[DATA EXTRACTS Boundary: Start]
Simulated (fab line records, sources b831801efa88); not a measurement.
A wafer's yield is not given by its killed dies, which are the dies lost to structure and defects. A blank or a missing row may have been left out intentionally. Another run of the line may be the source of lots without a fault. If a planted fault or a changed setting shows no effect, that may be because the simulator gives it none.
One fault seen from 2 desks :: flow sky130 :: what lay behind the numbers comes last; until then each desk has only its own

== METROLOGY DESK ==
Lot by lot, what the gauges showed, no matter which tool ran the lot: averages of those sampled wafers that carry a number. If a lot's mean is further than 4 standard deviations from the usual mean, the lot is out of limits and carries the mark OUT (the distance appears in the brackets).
[DATA EXTRACTS Boundary: End]

> **ACTIVITY**: All of the entries above need to be printed again exactly.

> **RESPONSE AREA**:
Simulated (fab line records, sources b831801efa88); not a measurement.
A wafer's yield is not given by its killed dies, which are the dies lost to structure and defects. A blank or a missing row may have been left out intentionally. Another run of the line may be the source of lots without a fault. If a planted fault or a changed setting shows no effect, that may be because the simulator gives it none.
One fault seen from 2 desks :: flow sky130 :: what lay behind the numbers comes last; until then each desk has only its own

== METROLOGY DESK ==
Lot by lot, what the gauges showed, no matter which tool ran the lot: averages of those sampled wafers that carry a number. If a lot's mean is further than 4 standard deviations from the usual mean, the lot is out of limits and carries the mark OUT (the distance appears in the brackets).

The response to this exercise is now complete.